Extracted data:
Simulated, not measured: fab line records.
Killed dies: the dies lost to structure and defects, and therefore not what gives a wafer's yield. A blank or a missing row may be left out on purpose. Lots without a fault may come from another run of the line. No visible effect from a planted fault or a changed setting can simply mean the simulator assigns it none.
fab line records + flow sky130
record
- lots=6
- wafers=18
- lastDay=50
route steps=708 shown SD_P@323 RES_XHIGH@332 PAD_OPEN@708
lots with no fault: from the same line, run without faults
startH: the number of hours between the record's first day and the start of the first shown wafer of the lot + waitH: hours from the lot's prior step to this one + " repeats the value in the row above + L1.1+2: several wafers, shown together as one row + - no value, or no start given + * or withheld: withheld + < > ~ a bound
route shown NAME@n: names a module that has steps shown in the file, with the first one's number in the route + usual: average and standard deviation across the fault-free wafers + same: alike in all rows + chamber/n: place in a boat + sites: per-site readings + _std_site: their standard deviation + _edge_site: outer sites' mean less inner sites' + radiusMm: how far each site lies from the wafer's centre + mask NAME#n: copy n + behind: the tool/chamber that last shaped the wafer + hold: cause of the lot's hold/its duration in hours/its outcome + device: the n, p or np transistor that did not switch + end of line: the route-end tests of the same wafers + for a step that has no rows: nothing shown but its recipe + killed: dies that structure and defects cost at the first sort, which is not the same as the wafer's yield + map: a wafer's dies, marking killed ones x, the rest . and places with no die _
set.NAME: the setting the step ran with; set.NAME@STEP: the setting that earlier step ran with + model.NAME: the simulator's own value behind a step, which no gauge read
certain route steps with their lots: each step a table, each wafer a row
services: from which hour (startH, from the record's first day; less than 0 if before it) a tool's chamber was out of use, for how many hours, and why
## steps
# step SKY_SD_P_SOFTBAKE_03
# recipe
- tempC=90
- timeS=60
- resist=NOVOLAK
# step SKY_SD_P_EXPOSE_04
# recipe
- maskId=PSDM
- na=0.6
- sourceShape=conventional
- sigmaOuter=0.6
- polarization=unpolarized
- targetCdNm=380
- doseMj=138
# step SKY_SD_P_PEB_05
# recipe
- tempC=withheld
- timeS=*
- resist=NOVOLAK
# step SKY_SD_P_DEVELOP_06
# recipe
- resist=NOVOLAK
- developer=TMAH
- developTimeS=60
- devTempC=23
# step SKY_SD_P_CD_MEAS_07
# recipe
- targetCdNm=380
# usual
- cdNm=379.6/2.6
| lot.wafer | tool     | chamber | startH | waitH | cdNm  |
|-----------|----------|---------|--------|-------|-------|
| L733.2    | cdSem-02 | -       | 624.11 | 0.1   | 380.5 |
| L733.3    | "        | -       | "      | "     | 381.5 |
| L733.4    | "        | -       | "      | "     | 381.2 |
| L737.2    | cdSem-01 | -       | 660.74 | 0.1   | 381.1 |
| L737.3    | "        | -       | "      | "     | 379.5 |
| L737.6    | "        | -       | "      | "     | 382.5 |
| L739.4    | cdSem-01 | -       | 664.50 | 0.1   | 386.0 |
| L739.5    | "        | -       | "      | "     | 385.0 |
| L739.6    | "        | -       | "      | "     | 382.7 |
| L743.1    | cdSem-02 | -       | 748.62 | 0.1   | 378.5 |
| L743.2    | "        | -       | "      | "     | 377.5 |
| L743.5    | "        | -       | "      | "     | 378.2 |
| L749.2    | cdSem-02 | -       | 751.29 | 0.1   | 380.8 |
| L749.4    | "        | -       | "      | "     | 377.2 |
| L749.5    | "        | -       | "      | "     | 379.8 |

Activity: Output exactly one stretch of the listing: from the line containing "fab line records + flow sky130" through the line containing "route shown NAME@n: names", both end lines included.

Solution:
fab line records + flow sky130
record
- lots=6
- wafers=18
- lastDay=50
route steps=708 shown SD_P@323 RES_XHIGH@332 PAD_OPEN@708
lots with no fault: from the same line, run without faults
startH: the number of hours between the record's first day and the start of the first shown wafer of the lot + waitH: hours from the lot's prior step to this one + " repeats the value in the row above + L1.1+2: several wafers, shown together as one row + - no value, or no start given + * or withheld: withheld + < > ~ a bound
route shown NAME@n: names a module that has steps shown in the file, with the first one's number in the route + usual: average and standard deviation across the fault-free wafers + same: alike in all rows + chamber/n: place in a boat + sites: per-site readings + _std_site: their standard deviation + _edge_site: outer sites' mean less inner sites' + radiusMm: how far each site lies from the wafer's centre + mask NAME#n: copy n + behind: the tool/chamber that last shaped the wafer + hold: cause of the lot's hold/its duration in hours/its outcome + device: the n, p or np transistor that did not switch + end of line: the route-end tests of the same wafers + for a step that has no rows: nothing shown but its recipe + killed: dies that structure and defects cost at the first sort, which is not the same as the wafer's yield + map: a wafer's dies, marking killed ones x, the rest . and places with no die _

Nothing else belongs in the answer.